== Segment start ==

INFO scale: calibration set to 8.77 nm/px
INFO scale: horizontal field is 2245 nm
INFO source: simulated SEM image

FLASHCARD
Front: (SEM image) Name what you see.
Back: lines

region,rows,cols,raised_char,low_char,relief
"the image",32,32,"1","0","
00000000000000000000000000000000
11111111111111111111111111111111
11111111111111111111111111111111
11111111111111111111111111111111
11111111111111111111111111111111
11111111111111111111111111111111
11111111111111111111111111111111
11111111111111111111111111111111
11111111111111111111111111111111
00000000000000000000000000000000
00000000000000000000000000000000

== Segment end ==

Work item: From the listing above, extract every line exactly as it stands.

Exercise answer:
INFO scale: calibration set to 8.77 nm/px
INFO scale: horizontal field is 2245 nm
INFO source: simulated SEM image

FLASHCARD
Front: (SEM image) Name what you see.
Back: lines

region,rows,cols,raised_char,low_char,relief
"the image",32,32,"1","0","
00000000000000000000000000000000
11111111111111111111111111111111
11111111111111111111111111111111
11111111111111111111111111111111
11111111111111111111111111111111
11111111111111111111111111111111
11111111111111111111111111111111
11111111111111111111111111111111
11111111111111111111111111111111
00000000000000000000000000000000
00000000000000000000000000000000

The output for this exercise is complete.